Exactly the lines starting at the line containing "WAFERS, EACH WITH ITS CHAMBER" and ending at the line containing "EACH ONE'S CHAMBER" are to be written out from the listing below, both included.

Dataset content:
=== Section Start ===
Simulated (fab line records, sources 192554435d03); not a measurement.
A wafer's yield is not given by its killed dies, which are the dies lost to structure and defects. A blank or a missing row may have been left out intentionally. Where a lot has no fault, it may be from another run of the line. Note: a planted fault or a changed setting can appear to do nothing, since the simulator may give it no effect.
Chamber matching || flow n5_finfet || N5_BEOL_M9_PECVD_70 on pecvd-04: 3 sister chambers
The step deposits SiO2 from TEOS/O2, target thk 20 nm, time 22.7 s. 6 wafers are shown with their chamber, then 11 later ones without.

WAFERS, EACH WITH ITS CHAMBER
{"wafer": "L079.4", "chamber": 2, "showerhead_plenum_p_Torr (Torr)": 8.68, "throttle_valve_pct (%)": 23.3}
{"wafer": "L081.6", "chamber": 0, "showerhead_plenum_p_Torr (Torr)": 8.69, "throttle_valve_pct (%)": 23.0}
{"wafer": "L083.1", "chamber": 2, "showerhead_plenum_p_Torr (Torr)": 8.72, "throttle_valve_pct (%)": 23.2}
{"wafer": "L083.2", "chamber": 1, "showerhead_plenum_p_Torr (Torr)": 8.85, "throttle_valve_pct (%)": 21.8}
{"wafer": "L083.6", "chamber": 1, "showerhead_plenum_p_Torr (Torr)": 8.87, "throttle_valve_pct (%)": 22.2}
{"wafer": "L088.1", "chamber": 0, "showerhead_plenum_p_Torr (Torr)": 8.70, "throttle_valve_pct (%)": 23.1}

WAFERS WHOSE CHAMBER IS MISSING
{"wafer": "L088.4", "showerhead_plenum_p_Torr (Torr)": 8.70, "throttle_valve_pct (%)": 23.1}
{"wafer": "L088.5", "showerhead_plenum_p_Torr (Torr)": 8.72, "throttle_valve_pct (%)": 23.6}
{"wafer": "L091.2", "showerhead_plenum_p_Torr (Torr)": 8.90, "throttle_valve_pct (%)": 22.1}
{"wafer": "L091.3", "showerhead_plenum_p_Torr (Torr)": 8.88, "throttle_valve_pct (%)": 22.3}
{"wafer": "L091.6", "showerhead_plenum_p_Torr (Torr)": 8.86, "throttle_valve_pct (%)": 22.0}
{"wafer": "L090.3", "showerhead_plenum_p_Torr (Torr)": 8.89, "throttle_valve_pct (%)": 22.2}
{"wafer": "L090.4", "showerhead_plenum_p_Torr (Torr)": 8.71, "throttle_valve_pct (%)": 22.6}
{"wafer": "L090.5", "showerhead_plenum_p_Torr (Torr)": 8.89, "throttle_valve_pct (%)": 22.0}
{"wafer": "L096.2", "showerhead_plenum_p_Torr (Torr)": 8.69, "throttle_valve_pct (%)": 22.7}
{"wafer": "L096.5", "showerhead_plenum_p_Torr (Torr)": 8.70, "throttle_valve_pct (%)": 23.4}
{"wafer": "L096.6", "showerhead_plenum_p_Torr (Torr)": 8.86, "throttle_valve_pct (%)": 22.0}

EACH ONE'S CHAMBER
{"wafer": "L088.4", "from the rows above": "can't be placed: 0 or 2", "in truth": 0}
=== Section End ===

Result:
WAFERS, EACH WITH ITS CHAMBER
{"wafer": "L079.4", "chamber": 2, "showerhead_plenum_p_Torr (Torr)": 8.68, "throttle_valve_pct (%)": 23.3}
{"wafer": "L081.6", "chamber": 0, "showerhead_plenum_p_Torr (Torr)": 8.69, "throttle_valve_pct (%)": 23.0}
{"wafer": "L083.1", "chamber": 2, "showerhead_plenum_p_Torr (Torr)": 8.72, "throttle_valve_pct (%)": 23.2}
{"wafer": "L083.2", "chamber": 1, "showerhead_plenum_p_Torr (Torr)": 8.85, "throttle_valve_pct (%)": 21.8}
{"wafer": "L083.6", "chamber": 1, "showerhead_plenum_p_Torr (Torr)": 8.87, "throttle_valve_pct (%)": 22.2}
{"wafer": "L088.1", "chamber": 0, "showerhead_plenum_p_Torr (Torr)": 8.70, "throttle_valve_pct (%)": 23.1}

WAFERS WHOSE CHAMBER IS MISSING
{"wafer": "L088.4", "showerhead_plenum_p_Torr (Torr)": 8.70, "throttle_valve_pct (%)": 23.1}
{"wafer": "L088.5", "showerhead_plenum_p_Torr (Torr)": 8.72, "throttle_valve_pct (%)": 23.6}
{"wafer": "L091.2", "showerhead_plenum_p_Torr (Torr)": 8.90, "throttle_valve_pct (%)": 22.1}
{"wafer": "L091.3", "showerhead_plenum_p_Torr (Torr)": 8.88, "throttle_valve_pct (%)": 22.3}
{"wafer": "L091.6", "showerhead_plenum_p_Torr (Torr)": 8.86, "throttle_valve_pct (%)": 22.0}
{"wafer": "L090.3", "showerhead_plenum_p_Torr (Torr)": 8.89, "throttle_valve_pct (%)": 22.2}
{"wafer": "L090.4", "showerhead_plenum_p_Torr (Torr)": 8.71, "throttle_valve_pct (%)": 22.6}
{"wafer": "L090.5", "showerhead_plenum_p_Torr (Torr)": 8.89, "throttle_valve_pct (%)": 22.0}
{"wafer": "L096.2", "showerhead_plenum_p_Torr (Torr)": 8.69, "throttle_valve_pct (%)": 22.7}
{"wafer": "L096.5", "showerhead_plenum_p_Torr (Torr)": 8.70, "throttle_valve_pct (%)": 23.4}
{"wafer": "L096.6", "showerhead_plenum_p_Torr (Torr)": 8.86, "throttle_valve_pct (%)": 22.0}

EACH ONE'S CHAMBER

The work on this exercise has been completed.